▶ Assignment:
Stop at the line containing "Shown is cross-section": every line of the listing from the first up to that one must be set down exactly.

━━ Dataset
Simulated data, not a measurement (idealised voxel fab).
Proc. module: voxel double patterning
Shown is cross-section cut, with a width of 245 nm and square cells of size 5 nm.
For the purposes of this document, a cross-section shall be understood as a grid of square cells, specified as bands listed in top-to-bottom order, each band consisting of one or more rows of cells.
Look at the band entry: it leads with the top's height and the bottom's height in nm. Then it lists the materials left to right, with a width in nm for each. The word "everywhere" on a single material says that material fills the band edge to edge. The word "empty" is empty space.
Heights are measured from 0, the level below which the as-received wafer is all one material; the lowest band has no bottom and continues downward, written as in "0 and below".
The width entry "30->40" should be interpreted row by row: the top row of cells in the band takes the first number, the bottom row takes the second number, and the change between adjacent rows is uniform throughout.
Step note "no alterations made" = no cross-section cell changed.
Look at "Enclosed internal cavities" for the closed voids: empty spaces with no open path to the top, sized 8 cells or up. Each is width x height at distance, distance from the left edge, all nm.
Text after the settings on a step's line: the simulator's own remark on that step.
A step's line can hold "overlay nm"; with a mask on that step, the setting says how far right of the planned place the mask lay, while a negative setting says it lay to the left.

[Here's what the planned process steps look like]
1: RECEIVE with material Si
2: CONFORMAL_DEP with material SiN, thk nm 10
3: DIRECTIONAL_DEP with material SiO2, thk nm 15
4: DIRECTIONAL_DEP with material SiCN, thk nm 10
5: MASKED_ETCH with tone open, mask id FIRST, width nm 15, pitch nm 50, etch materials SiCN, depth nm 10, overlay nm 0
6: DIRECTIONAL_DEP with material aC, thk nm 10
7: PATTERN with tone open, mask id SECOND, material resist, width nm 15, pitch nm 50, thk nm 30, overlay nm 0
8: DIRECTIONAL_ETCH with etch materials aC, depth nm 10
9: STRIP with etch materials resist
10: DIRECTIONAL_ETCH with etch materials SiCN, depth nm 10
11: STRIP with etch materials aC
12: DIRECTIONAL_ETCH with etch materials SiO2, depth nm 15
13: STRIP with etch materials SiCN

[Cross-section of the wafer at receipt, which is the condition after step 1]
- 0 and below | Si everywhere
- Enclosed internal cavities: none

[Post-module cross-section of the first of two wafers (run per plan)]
━━━━

▶ Response:
Simulated data, not a measurement (idealised voxel fab).
Proc. module: voxel double patterning
Shown is cross-section cut, with a width of 245 nm and square cells of size 5 nm.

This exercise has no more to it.